::: INFORMATION SUPPLIED :::
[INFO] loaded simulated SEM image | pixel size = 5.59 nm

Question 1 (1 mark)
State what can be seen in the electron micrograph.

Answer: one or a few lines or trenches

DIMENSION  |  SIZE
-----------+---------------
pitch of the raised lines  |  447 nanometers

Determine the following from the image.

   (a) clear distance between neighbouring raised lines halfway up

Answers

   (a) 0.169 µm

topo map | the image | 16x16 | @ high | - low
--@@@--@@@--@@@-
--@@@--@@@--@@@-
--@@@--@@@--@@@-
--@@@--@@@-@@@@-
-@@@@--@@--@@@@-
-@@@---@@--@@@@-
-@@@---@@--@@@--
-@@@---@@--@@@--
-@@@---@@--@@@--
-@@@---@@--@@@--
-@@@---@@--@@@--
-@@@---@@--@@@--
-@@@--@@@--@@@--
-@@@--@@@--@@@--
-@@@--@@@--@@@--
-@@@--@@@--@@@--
:::

ACTIVITY:
Up to and including the line containing "(a) 0.169 µm", please write out the listing exactly, starting from its first line.

RESULT:
[INFO] loaded simulated SEM image | pixel size = 5.59 nm

Question 1 (1 mark)
State what can be seen in the electron micrograph.

Answer: one or a few lines or trenches

DIMENSION  |  SIZE
-----------+---------------
pitch of the raised lines  |  447 nanometers

Determine the following from the image.

   (a) clear distance between neighbouring raised lines halfway up

Answers

   (a) 0.169 µm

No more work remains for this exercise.